ASSIGNED TASK – Stop after the line with "In this notation"; until then, please copy every line of the records word for word from the first.

INFORMATION GIVEN –
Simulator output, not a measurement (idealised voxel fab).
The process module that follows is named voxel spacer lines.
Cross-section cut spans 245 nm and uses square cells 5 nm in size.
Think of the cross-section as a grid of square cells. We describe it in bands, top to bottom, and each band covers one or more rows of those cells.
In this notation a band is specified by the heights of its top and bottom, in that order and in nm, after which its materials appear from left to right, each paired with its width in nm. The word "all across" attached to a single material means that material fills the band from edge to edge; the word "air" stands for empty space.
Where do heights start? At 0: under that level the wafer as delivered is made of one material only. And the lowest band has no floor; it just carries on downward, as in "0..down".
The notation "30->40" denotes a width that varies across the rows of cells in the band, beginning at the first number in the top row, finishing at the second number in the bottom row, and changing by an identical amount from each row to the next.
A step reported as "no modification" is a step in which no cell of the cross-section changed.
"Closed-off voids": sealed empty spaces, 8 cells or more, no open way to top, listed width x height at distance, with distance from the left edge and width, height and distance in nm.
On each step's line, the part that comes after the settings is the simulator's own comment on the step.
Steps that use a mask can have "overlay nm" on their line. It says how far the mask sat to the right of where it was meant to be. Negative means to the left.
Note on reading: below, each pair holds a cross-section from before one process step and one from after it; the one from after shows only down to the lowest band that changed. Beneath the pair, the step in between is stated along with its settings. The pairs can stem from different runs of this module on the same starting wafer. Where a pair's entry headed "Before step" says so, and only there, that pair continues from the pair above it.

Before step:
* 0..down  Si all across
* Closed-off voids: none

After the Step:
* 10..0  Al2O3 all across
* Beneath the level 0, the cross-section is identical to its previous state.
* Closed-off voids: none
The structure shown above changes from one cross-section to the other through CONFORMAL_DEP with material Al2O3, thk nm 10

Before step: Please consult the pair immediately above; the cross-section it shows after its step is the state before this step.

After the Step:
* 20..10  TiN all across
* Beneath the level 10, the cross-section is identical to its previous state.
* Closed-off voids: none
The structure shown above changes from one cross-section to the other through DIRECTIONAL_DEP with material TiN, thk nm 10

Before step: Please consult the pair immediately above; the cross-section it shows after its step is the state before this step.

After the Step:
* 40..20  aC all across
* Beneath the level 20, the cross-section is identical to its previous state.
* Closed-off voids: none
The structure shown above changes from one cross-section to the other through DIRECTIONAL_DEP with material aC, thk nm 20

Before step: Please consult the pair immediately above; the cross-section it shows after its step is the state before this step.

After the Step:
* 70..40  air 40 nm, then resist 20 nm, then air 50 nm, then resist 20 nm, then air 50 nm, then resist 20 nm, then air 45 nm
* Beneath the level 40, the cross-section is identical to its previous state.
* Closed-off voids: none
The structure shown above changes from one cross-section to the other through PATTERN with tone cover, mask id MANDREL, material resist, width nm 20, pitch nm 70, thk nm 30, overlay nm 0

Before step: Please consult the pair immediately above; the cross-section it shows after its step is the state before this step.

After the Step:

WORKED SOLUTION –
Simulator output, not a measurement (idealised voxel fab).
The process module that follows is named voxel spacer lines.
Cross-section cut spans 245 nm and uses square cells 5 nm in size.
Think of the cross-section as a grid of square cells. We describe it in bands, top to bottom, and each band covers one or more rows of those cells.
In this notation a band is specified by the heights of its top and bottom, in that order and in nm, after which its materials appear from left to right, each paired with its width in nm. The word "all across" attached to a single material means that material fills the band from edge to edge; the word "air" stands for empty space.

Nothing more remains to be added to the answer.